EXCERPTED RECORDS:
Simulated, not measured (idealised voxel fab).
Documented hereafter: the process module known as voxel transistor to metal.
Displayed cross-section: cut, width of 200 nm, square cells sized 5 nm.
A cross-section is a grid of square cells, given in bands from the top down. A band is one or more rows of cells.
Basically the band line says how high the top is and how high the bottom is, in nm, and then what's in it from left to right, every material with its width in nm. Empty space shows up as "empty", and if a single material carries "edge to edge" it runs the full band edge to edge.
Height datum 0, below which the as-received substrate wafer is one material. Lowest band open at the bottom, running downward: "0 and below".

WORK INSTRUCTION:
The records above are to be given again in full, exactly.

EXPECTED ANSWER:
Simulated, not measured (idealised voxel fab).
Documented hereafter: the process module known as voxel transistor to metal.
Displayed cross-section: cut, width of 200 nm, square cells sized 5 nm.
A cross-section is a grid of square cells, given in bands from the top down. A band is one or more rows of cells.
Basically the band line says how high the top is and how high the bottom is, in nm, and then what's in it from left to right, every material with its width in nm. Empty space shows up as "empty", and if a single material carries "edge to edge" it runs the full band edge to edge.
Height datum 0, below which the as-received substrate wafer is one material. Lowest band open at the bottom, running downward: "0 and below".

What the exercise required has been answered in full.